• Assignment: Write out, unaltered, each line from the top of the records below down to the line where "Every chamber carries" appears, that line included.

Segment Open

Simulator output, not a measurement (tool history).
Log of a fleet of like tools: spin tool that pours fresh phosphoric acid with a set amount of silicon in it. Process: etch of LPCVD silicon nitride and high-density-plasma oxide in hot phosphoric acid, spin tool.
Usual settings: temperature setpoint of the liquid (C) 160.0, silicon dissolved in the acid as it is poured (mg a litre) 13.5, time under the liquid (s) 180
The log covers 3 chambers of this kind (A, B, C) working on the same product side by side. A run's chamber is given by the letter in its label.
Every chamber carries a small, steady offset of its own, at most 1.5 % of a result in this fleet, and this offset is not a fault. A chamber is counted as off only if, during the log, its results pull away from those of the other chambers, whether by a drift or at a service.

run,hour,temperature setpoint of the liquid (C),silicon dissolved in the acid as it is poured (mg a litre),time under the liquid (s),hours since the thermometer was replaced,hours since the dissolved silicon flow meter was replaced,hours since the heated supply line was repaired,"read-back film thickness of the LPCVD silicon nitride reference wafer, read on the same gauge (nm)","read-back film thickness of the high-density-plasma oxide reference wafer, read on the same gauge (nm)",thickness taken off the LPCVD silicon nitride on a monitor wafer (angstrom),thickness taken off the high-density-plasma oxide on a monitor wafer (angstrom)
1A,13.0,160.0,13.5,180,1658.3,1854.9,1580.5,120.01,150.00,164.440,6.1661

Segment Closed

• Written response:
Simulator output, not a measurement (tool history).
Log of a fleet of like tools: spin tool that pours fresh phosphoric acid with a set amount of silicon in it. Process: etch of LPCVD silicon nitride and high-density-plasma oxide in hot phosphoric acid, spin tool.
Usual settings: temperature setpoint of the liquid (C) 160.0, silicon dissolved in the acid as it is poured (mg a litre) 13.5, time under the liquid (s) 180
The log covers 3 chambers of this kind (A, B, C) working on the same product side by side. A run's chamber is given by the letter in its label.
Every chamber carries a small, steady offset of its own, at most 1.5 % of a result in this fleet, and this offset is not a fault. A chamber is counted as off only if, during the log, its results pull away from those of the other chambers, whether by a drift or at a service.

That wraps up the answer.